__RECORDS SHOWN__:
★ ★ ★ ★ ★ ★ ★

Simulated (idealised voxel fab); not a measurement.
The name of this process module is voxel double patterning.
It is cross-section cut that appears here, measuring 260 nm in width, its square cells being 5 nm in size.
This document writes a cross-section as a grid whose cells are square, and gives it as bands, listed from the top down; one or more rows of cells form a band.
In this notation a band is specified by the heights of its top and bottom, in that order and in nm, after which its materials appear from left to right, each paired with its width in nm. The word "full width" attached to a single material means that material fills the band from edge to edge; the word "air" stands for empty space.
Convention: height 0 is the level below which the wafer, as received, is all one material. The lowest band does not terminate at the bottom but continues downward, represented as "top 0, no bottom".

★ ★ ★ ★ ★ ★ ★

__ACTIVITY__: Reproduce the entries so that each line reads exactly as it did before.

__ANSWER SPACE__:
Simulated (idealised voxel fab); not a measurement.
The name of this process module is voxel double patterning.
It is cross-section cut that appears here, measuring 260 nm in width, its square cells being 5 nm in size.
This document writes a cross-section as a grid whose cells are square, and gives it as bands, listed from the top down; one or more rows of cells form a band.
In this notation a band is specified by the heights of its top and bottom, in that order and in nm, after which its materials appear from left to right, each paired with its width in nm. The word "full width" attached to a single material means that material fills the band from edge to edge; the word "air" stands for empty space.
Convention: height 0 is the level below which the wafer, as received, is all one material. The lowest band does not terminate at the bottom but continues downward, represented as "top 0, no bottom".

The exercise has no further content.